# # #

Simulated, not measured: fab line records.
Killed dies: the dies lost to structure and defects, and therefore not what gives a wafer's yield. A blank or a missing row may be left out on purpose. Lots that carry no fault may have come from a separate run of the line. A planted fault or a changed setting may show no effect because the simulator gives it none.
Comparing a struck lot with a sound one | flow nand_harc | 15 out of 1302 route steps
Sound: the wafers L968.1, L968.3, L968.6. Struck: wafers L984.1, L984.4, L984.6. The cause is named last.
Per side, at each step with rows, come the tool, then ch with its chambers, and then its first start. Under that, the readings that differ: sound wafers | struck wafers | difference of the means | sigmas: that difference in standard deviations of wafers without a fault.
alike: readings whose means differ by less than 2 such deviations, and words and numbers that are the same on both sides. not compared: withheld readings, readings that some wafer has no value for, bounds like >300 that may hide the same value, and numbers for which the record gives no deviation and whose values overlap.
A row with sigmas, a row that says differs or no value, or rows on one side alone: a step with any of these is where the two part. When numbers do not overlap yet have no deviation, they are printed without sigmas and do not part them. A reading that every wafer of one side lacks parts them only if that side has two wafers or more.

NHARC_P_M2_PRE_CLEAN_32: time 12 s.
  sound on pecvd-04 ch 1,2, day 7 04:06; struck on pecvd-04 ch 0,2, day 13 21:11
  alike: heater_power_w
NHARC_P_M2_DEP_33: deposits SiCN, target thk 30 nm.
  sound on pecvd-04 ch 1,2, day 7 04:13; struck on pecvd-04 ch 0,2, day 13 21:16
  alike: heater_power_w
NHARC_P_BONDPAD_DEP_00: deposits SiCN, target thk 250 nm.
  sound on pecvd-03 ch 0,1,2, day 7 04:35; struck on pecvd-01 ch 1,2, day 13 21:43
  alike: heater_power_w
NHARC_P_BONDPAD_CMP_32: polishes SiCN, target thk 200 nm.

# # #

__Assigned task__
Output exactly one stretch of the listing: from the line containing "Killed dies: the" through the line containing "A row with sigmas, a", both end lines included.

__Problem solution__
Killed dies: the dies lost to structure and defects, and therefore not what gives a wafer's yield. A blank or a missing row may be left out on purpose. Lots that carry no fault may have come from a separate run of the line. A planted fault or a changed setting may show no effect because the simulator gives it none.
Comparing a struck lot with a sound one | flow nand_harc | 15 out of 1302 route steps
Sound: the wafers L968.1, L968.3, L968.6. Struck: wafers L984.1, L984.4, L984.6. The cause is named last.
Per side, at each step with rows, come the tool, then ch with its chambers, and then its first start. Under that, the readings that differ: sound wafers | struck wafers | difference of the means | sigmas: that difference in standard deviations of wafers without a fault.
alike: readings whose means differ by less than 2 such deviations, and words and numbers that are the same on both sides. not compared: withheld readings, readings that some wafer has no value for, bounds like >300 that may hide the same value, and numbers for which the record gives no deviation and whose values overlap.
A row with sigmas, a row that says differs or no value, or rows on one side alone: a step with any of these is where the two part. When numbers do not overlap yet have no deviation, they are printed without sigmas and do not part them. A reading that every wafer of one side lacks parts them only if that side has two wafers or more.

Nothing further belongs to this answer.